*Task item*. Of the material below, only the lines from the line containing "top 30, bottom" down to the line containing "top 0, bottom" belong in the answer, written out exactly.

═════ Data under study

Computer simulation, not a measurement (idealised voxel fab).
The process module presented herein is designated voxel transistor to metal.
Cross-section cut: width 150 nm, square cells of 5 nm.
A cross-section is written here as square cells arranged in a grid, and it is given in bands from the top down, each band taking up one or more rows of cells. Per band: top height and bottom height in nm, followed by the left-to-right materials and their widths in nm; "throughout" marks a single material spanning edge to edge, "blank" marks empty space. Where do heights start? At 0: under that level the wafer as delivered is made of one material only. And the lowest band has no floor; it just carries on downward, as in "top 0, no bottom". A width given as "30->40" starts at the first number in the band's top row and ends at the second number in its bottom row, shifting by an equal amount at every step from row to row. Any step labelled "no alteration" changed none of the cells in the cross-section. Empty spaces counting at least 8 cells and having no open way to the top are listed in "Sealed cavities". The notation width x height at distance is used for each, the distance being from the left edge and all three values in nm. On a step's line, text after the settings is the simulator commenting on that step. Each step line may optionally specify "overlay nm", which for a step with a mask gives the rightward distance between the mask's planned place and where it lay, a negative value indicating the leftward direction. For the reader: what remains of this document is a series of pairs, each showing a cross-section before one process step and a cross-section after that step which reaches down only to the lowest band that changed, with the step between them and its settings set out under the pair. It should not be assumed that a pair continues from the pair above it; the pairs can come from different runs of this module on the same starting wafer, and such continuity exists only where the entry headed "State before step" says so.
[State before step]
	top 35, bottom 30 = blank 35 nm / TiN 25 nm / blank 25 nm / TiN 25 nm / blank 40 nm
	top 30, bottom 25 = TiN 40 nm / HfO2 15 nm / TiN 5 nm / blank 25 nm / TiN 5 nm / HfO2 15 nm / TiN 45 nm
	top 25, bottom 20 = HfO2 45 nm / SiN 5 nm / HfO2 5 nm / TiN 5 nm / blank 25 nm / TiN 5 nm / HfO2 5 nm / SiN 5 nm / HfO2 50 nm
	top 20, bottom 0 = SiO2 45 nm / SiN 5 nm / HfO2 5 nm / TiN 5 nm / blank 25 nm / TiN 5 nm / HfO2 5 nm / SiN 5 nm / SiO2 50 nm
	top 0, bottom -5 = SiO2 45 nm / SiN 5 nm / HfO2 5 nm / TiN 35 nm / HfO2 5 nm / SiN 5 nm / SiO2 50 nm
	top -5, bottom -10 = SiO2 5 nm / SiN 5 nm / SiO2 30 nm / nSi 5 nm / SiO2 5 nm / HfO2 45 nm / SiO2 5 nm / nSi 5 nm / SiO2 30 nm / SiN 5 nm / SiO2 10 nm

══════════

*Result*.
	top 30, bottom 25 = TiN 40 nm / HfO2 15 nm / TiN 5 nm / blank 25 nm / TiN 5 nm / HfO2 15 nm / TiN 45 nm
	top 25, bottom 20 = HfO2 45 nm / SiN 5 nm / HfO2 5 nm / TiN 5 nm / blank 25 nm / TiN 5 nm / HfO2 5 nm / SiN 5 nm / HfO2 50 nm
	top 20, bottom 0 = SiO2 45 nm / SiN 5 nm / HfO2 5 nm / TiN 5 nm / blank 25 nm / TiN 5 nm / HfO2 5 nm / SiN 5 nm / SiO2 50 nm
	top 0, bottom -5 = SiO2 45 nm / SiN 5 nm / HfO2 5 nm / TiN 35 nm / HfO2 5 nm / SiN 5 nm / SiO2 50 nm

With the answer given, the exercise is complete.